Write out the entries below exactly, from the first line to the one with "Killed dies count", both ends included.

━━━━━ Dataset ━━━━━
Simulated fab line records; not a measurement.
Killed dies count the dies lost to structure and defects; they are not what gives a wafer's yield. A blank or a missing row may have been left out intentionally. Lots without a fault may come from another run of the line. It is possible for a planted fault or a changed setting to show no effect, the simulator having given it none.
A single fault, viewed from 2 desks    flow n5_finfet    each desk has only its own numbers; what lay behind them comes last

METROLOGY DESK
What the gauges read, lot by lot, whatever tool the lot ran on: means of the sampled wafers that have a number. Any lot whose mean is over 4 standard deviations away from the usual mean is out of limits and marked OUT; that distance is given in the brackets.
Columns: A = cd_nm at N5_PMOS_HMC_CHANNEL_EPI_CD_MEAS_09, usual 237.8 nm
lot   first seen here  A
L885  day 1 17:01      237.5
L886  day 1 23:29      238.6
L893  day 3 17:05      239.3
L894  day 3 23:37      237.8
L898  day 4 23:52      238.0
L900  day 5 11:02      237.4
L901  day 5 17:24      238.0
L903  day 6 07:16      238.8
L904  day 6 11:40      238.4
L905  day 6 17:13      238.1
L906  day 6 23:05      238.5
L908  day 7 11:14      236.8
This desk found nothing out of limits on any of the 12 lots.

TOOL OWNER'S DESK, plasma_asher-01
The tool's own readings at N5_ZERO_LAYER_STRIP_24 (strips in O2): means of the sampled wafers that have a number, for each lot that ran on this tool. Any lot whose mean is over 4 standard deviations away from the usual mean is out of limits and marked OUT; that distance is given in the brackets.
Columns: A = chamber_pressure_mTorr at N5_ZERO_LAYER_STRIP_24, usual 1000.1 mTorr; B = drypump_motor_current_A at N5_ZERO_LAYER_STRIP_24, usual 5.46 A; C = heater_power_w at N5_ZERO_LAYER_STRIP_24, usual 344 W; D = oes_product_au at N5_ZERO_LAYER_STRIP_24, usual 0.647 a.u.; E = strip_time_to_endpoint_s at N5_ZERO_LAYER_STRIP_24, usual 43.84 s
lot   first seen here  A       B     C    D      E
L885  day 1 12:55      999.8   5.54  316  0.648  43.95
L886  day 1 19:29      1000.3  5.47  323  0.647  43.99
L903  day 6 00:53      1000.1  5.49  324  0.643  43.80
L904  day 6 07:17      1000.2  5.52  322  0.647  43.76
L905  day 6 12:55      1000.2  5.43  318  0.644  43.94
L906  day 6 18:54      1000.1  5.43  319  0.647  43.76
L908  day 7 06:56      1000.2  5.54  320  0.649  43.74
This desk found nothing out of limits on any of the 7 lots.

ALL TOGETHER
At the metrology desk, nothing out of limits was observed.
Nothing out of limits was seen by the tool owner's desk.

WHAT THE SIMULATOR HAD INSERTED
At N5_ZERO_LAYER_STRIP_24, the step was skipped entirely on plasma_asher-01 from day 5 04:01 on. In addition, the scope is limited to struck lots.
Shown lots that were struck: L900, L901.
━━━━━

● **Exercise solution**
Simulated fab line records; not a measurement.
Killed dies count the dies lost to structure and defects; they are not what gives a wafer's yield. A blank or a missing row may have been left out intentionally. Lots without a fault may come from another run of the line. It is possible for a planted fault or a changed setting to show no effect, the simulator having given it none.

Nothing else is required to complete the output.